Return each line of the data that follows exactly as it reads.

[Start of Attachment]

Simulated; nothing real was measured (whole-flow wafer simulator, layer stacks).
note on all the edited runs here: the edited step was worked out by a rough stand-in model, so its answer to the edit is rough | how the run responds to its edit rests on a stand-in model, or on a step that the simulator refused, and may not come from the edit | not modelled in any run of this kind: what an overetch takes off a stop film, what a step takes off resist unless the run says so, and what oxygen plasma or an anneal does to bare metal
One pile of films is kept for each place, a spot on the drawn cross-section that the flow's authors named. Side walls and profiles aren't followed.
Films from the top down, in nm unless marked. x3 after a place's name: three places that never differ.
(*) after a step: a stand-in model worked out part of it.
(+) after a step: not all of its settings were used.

[End of Attachment]

Worked solution ::
Simulated; nothing real was measured (whole-flow wafer simulator, layer stacks).
note on all the edited runs here: the edited step was worked out by a rough stand-in model, so its answer to the edit is rough | how the run responds to its edit rests on a stand-in model, or on a step that the simulator refused, and may not come from the edit | not modelled in any run of this kind: what an overetch takes off a stop film, what a step takes off resist unless the run says so, and what oxygen plasma or an anneal does to bare metal
One pile of films is kept for each place, a spot on the drawn cross-section that the flow's authors named. Side walls and profiles aren't followed.
Films from the top down, in nm unless marked. x3 after a place's name: three places that never differ.
(*) after a step: a stand-in model worked out part of it.
(+) after a step: not all of its settings were used.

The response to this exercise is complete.